REQUIRED ACTION:
Write out exactly the lines from the first line of the records below through the line that contains "Trainee: Got it.", and stop there.

*** GIVEN ENTRIES ***
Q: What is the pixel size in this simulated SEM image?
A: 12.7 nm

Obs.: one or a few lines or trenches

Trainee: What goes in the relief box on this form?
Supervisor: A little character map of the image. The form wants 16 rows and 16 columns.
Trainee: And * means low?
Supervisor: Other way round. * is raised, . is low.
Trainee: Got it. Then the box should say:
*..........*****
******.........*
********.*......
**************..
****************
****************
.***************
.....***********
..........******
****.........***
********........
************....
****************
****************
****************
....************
*** End of GIVEN ENTRIES ***

EXERCISE OUTPUT:
Q: What is the pixel size in this simulated SEM image?
A: 12.7 nm

Obs.: one or a few lines or trenches

Trainee: What goes in the relief box on this form?
Supervisor: A little character map of the image. The form wants 16 rows and 16 columns.
Trainee: And * means low?
Supervisor: Other way round. * is raised, . is low.
Trainee: Got it. Then the box should say:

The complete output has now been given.